::: Excerpted records
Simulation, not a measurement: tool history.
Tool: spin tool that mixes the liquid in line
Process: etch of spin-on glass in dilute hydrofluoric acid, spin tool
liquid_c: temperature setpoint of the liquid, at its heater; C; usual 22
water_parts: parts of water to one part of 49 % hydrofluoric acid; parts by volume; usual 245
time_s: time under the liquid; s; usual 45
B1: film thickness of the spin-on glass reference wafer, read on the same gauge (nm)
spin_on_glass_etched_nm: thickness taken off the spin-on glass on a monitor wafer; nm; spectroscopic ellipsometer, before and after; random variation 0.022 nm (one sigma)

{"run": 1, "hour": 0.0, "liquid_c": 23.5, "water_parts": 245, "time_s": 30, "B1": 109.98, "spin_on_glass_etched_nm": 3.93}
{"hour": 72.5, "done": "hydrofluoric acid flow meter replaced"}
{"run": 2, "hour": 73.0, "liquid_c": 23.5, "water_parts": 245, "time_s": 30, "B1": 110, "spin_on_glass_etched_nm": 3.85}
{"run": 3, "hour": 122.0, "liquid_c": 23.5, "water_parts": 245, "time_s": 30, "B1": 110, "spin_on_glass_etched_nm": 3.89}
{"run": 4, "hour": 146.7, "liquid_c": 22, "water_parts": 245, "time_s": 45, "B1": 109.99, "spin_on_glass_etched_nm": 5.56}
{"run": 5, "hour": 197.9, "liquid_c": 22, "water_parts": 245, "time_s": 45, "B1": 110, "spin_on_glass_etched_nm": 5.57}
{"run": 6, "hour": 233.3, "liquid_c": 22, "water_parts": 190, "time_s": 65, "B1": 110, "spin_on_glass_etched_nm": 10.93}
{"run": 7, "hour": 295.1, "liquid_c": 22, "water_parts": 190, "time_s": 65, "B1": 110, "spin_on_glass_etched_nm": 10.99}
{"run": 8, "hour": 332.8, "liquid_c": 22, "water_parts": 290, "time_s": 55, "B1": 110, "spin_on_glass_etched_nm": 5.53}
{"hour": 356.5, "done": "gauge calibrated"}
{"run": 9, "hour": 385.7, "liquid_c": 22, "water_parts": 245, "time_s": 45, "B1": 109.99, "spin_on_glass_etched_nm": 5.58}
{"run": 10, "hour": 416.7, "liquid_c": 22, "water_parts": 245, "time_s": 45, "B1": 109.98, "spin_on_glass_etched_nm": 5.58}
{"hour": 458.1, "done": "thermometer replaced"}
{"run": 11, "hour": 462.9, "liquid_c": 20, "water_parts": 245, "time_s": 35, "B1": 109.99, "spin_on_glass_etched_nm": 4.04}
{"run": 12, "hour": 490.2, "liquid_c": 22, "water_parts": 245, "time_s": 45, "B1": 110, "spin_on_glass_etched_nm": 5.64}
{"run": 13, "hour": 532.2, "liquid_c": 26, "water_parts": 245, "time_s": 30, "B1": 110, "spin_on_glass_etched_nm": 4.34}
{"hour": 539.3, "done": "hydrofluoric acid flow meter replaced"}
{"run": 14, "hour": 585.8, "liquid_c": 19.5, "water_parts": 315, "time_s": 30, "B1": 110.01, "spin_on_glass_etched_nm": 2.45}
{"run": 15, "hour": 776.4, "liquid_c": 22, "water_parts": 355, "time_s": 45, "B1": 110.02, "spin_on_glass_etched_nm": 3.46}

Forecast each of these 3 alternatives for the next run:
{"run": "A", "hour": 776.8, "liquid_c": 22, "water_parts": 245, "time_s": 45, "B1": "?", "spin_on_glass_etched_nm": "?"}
::::::

Above are the records; from them, give again exactly the lines from the one containing "Tool: spin tool that mixes the liquid in line" to the one containing "spin_on_glass_etched_nm: thickness taken", both lines included, and nothing more.

Tool: spin tool that mixes the liquid in line
Process: etch of spin-on glass in dilute hydrofluoric acid, spin tool
liquid_c: temperature setpoint of the liquid, at its heater; C; usual 22
water_parts: parts of water to one part of 49 % hydrofluoric acid; parts by volume; usual 245
time_s: time under the liquid; s; usual 45
B1: film thickness of the spin-on glass reference wafer, read on the same gauge (nm)
spin_on_glass_etched_nm: thickness taken off the spin-on glass on a monitor wafer; nm; spectroscopic ellipsometer, before and after; random variation 0.022 nm (one sigma)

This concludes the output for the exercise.